+++++

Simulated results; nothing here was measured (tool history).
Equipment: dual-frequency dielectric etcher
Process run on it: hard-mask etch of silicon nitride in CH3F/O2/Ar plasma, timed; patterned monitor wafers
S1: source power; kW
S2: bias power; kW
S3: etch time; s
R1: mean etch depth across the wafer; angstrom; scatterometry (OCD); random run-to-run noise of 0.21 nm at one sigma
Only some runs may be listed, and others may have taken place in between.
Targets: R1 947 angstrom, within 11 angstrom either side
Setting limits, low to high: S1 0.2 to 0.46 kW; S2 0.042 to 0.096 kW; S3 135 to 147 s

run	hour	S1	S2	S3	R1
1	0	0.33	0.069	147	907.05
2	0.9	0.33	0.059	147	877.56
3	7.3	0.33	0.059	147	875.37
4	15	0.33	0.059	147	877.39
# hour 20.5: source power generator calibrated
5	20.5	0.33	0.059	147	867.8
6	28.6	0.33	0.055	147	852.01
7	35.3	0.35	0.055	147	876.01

+++++

## WORK INSTRUCTION:
Output exactly the span of lines beginning at the first line of the records and ending at the line that holds "R1: mean etch", inclusive, with no other text.

## RESPONSE:
Simulated results; nothing here was measured (tool history).
Equipment: dual-frequency dielectric etcher
Process run on it: hard-mask etch of silicon nitride in CH3F/O2/Ar plasma, timed; patterned monitor wafers
S1: source power; kW
S2: bias power; kW
S3: etch time; s
R1: mean etch depth across the wafer; angstrom; scatterometry (OCD); random run-to-run noise of 0.21 nm at one sigma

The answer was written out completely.